= ASSIGNED TASK =
Your response should consist of every entry, unchanged.

= INFORMATION SUPPLIED =
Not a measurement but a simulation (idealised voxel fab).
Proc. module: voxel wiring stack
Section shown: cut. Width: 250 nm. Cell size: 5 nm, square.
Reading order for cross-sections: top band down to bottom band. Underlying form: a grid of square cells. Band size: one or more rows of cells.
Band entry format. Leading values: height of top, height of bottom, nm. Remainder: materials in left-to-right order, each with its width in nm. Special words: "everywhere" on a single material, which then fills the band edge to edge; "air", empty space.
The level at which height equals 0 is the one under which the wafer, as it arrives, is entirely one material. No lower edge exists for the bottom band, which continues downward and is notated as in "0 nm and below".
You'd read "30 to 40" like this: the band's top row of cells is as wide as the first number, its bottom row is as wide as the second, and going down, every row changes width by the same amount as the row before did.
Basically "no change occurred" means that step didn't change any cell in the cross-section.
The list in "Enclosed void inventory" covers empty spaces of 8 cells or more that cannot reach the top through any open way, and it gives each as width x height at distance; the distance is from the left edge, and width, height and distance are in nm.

= WRITTEN RESPONSE =
Not a measurement but a simulation (idealised voxel fab).
Proc. module: voxel wiring stack
Section shown: cut. Width: 250 nm. Cell size: 5 nm, square.
Reading order for cross-sections: top band down to bottom band. Underlying form: a grid of square cells. Band size: one or more rows of cells.
Band entry format. Leading values: height of top, height of bottom, nm. Remainder: materials in left-to-right order, each with its width in nm. Special words: "everywhere" on a single material, which then fills the band edge to edge; "air", empty space.
The level at which height equals 0 is the one under which the wafer, as it arrives, is entirely one material. No lower edge exists for the bottom band, which continues downward and is notated as in "0 nm and below".
You'd read "30 to 40" like this: the band's top row of cells is as wide as the first number, its bottom row is as wide as the second, and going down, every row changes width by the same amount as the row before did.
Basically "no change occurred" means that step didn't change any cell in the cross-section.
The list in "Enclosed void inventory" covers empty spaces of 8 cells or more that cannot reach the top through any open way, and it gives each as width x height at distance; the distance is from the left edge, and width, height and distance are in nm.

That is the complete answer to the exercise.